___ Data under study

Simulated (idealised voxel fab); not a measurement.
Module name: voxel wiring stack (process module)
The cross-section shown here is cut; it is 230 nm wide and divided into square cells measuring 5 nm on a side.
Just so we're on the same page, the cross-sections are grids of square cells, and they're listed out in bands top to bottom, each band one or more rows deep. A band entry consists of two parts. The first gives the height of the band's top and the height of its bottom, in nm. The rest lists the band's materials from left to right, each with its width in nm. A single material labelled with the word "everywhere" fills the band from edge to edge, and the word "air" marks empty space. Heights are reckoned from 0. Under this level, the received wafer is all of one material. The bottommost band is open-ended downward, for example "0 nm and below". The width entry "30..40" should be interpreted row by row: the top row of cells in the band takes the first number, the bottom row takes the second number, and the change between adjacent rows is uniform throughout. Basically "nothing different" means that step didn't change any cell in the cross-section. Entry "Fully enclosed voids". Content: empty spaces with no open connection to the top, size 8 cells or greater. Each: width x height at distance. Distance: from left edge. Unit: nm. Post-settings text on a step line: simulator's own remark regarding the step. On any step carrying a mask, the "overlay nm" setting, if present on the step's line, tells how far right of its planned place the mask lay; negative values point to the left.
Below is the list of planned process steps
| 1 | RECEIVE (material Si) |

______

The whole listing above is to be output exactly.

Simulated (idealised voxel fab); not a measurement.
Module name: voxel wiring stack (process module)
The cross-section shown here is cut; it is 230 nm wide and divided into square cells measuring 5 nm on a side.
Just so we're on the same page, the cross-sections are grids of square cells, and they're listed out in bands top to bottom, each band one or more rows deep. A band entry consists of two parts. The first gives the height of the band's top and the height of its bottom, in nm. The rest lists the band's materials from left to right, each with its width in nm. A single material labelled with the word "everywhere" fills the band from edge to edge, and the word "air" marks empty space. Heights are reckoned from 0. Under this level, the received wafer is all of one material. The bottommost band is open-ended downward, for example "0 nm and below". The width entry "30..40" should be interpreted row by row: the top row of cells in the band takes the first number, the bottom row takes the second number, and the change between adjacent rows is uniform throughout. Basically "nothing different" means that step didn't change any cell in the cross-section. Entry "Fully enclosed voids". Content: empty spaces with no open connection to the top, size 8 cells or greater. Each: width x height at distance. Distance: from left edge. Unit: nm. Post-settings text on a step line: simulator's own remark regarding the step. On any step carrying a mask, the "overlay nm" setting, if present on the step's line, tells how far right of its planned place the mask lay; negative values point to the left.
Below is the list of planned process steps
| 1 | RECEIVE (material Si) |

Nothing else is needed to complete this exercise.